** Activity **
Retype each line of the listing below, word for word.

** Record set **
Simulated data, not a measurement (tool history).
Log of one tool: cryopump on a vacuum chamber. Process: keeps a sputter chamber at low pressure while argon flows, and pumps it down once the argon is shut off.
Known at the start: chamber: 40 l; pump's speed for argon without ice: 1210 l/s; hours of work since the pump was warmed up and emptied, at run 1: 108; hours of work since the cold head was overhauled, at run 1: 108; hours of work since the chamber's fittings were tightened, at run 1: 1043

** Your response **
Simulated data, not a measurement (tool history).
Log of one tool: cryopump on a vacuum chamber. Process: keeps a sputter chamber at low pressure while argon flows, and pumps it down once the argon is shut off.
Known at the start: chamber: 40 l; pump's speed for argon without ice: 1210 l/s; hours of work since the pump was warmed up and emptied, at run 1: 108; hours of work since the cold head was overhauled, at run 1: 108; hours of work since the chamber's fittings were tightened, at run 1: 1043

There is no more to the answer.